▶
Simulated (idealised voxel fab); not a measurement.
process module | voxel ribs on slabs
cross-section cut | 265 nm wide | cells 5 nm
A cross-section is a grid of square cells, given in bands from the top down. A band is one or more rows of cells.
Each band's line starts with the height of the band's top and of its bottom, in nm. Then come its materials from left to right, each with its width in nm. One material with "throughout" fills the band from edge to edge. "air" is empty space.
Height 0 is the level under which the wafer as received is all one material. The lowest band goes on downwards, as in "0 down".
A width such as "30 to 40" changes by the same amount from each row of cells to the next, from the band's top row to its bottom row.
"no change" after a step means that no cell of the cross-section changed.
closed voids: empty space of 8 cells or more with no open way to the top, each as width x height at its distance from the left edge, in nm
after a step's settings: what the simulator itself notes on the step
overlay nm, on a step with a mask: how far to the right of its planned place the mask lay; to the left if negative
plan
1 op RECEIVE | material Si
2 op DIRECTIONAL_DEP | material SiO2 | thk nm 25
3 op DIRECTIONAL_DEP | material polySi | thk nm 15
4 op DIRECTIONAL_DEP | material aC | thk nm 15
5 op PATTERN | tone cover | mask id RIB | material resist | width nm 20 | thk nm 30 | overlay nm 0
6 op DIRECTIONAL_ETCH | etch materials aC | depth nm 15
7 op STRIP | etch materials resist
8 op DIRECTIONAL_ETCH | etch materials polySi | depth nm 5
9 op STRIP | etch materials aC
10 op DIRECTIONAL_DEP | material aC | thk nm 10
◀

# Activity:
Would you reproduce the full listing without changing a single word?

# Exercise output:
Simulated (idealised voxel fab); not a measurement.
process module | voxel ribs on slabs
cross-section cut | 265 nm wide | cells 5 nm
A cross-section is a grid of square cells, given in bands from the top down. A band is one or more rows of cells.
Each band's line starts with the height of the band's top and of its bottom, in nm. Then come its materials from left to right, each with its width in nm. One material with "throughout" fills the band from edge to edge. "air" is empty space.
Height 0 is the level under which the wafer as received is all one material. The lowest band goes on downwards, as in "0 down".
A width such as "30 to 40" changes by the same amount from each row of cells to the next, from the band's top row to its bottom row.
"no change" after a step means that no cell of the cross-section changed.
closed voids: empty space of 8 cells or more with no open way to the top, each as width x height at its distance from the left edge, in nm
after a step's settings: what the simulator itself notes on the step
overlay nm, on a step with a mask: how far to the right of its planned place the mask lay; to the left if negative
plan
1 op RECEIVE | material Si
2 op DIRECTIONAL_DEP | material SiO2 | thk nm 25
3 op DIRECTIONAL_DEP | material polySi | thk nm 15
4 op DIRECTIONAL_DEP | material aC | thk nm 15
5 op PATTERN | tone cover | mask id RIB | material resist | width nm 20 | thk nm 30 | overlay nm 0
6 op DIRECTIONAL_ETCH | etch materials aC | depth nm 15
7 op STRIP | etch materials resist
8 op DIRECTIONAL_ETCH | etch materials polySi | depth nm 5
9 op STRIP | etch materials aC
10 op DIRECTIONAL_DEP | material aC | thk nm 10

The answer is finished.